*** RECORD SET ***

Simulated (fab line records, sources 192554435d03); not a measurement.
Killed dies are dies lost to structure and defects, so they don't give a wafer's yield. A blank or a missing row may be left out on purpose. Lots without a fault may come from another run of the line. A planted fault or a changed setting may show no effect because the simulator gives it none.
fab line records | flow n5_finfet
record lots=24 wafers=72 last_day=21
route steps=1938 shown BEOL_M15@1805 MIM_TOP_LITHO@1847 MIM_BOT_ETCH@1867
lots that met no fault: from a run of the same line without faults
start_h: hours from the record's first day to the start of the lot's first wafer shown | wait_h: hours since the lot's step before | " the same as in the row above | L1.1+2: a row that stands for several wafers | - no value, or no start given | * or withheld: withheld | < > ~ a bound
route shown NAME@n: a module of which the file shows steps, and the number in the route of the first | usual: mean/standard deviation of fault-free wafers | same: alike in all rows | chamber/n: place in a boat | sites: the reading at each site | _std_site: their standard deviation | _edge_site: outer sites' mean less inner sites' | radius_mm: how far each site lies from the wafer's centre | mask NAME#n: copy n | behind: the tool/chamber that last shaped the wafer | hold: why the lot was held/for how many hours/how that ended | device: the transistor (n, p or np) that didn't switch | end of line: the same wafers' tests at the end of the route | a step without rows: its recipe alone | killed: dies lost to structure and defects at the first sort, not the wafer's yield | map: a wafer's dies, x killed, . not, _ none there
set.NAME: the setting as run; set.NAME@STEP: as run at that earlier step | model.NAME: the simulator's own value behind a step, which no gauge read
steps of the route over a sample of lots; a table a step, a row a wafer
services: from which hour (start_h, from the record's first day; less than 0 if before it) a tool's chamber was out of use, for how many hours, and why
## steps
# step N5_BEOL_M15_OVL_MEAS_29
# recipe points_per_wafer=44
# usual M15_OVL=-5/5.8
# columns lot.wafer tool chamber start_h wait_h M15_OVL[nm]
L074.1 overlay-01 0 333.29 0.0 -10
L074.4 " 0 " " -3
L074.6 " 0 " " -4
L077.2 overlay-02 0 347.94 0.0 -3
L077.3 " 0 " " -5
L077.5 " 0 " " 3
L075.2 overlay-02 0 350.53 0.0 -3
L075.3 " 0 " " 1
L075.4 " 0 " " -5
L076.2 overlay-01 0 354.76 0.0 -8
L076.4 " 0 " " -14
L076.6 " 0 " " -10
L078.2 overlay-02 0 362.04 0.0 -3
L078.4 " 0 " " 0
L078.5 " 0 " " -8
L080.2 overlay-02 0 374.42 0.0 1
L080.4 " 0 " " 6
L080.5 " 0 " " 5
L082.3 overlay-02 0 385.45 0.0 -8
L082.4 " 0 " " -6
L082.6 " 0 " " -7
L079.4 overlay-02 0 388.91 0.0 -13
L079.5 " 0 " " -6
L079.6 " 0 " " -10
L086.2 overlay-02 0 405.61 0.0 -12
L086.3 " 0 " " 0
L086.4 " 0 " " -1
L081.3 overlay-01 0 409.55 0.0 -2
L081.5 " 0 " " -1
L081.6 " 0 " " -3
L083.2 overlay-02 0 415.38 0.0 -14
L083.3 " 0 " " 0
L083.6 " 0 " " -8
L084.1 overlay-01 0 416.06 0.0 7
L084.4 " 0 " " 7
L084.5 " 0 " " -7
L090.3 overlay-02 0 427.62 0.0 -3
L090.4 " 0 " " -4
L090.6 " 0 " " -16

***

**ASSIGNMENT**
All that belongs in your answer is the stretch of entries above from the line with "L075.2 overlay-02 0 350.53 0.0 -3" through the line with "L080.2 overlay-02 0 374.42 0.0 1", printed exactly.

**ANSWER AREA**
L075.2 overlay-02 0 350.53 0.0 -3
L075.3 " 0 " " 1
L075.4 " 0 " " -5
L076.2 overlay-01 0 354.76 0.0 -8
L076.4 " 0 " " -14
L076.6 " 0 " " -10
L078.2 overlay-02 0 362.04 0.0 -3
L078.4 " 0 " " 0
L078.5 " 0 " " -8
L080.2 overlay-02 0 374.42 0.0 1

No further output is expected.